» DATASET CONTENT:
>>>>>
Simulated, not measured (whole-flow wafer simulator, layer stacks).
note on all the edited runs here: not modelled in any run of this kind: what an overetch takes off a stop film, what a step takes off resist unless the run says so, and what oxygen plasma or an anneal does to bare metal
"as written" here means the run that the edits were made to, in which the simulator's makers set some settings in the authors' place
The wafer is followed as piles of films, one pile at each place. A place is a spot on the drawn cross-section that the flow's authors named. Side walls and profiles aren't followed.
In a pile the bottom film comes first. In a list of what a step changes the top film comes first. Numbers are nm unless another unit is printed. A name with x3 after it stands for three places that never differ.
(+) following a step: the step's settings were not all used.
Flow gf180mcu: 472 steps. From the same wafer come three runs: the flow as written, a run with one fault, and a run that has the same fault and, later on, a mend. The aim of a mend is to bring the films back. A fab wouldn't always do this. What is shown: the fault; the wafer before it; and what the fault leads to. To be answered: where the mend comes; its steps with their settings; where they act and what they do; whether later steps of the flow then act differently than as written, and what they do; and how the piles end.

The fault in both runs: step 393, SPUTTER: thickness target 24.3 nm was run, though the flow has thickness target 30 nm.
<<<<<

» WORK REQUEST: The data is to be given again in full, with every line exact.

» EXERCISE ANSWER:
Simulated, not measured (whole-flow wafer simulator, layer stacks).
note on all the edited runs here: not modelled in any run of this kind: what an overetch takes off a stop film, what a step takes off resist unless the run says so, and what oxygen plasma or an anneal does to bare metal
"as written" here means the run that the edits were made to, in which the simulator's makers set some settings in the authors' place
The wafer is followed as piles of films, one pile at each place. A place is a spot on the drawn cross-section that the flow's authors named. Side walls and profiles aren't followed.
In a pile the bottom film comes first. In a list of what a step changes the top film comes first. Numbers are nm unless another unit is printed. A name with x3 after it stands for three places that never differ.
(+) following a step: the step's settings were not all used.
Flow gf180mcu: 472 steps. From the same wafer come three runs: the flow as written, a run with one fault, and a run that has the same fault and, later on, a mend. The aim of a mend is to bring the films back. A fab wouldn't always do this. What is shown: the fault; the wafer before it; and what the fault leads to. To be answered: where the mend comes; its steps with their settings; where they act and what they do; whether later steps of the flow then act differently than as written, and what they do; and how the piles end.

The fault in both runs: step 393, SPUTTER: thickness target 24.3 nm was run, though the flow has thickness target 30 nm.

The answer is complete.